**Work order:**
The full set of records must be printed exactly as given.

**Supplied information:**
****************************************

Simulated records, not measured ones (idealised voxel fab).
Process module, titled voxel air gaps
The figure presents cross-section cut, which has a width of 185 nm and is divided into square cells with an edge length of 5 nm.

****************************************

**Exercise answer:**
Simulated records, not measured ones (idealised voxel fab).
Process module, titled voxel air gaps
The figure presents cross-section cut, which has a width of 185 nm and is divided into square cells with an edge length of 5 nm.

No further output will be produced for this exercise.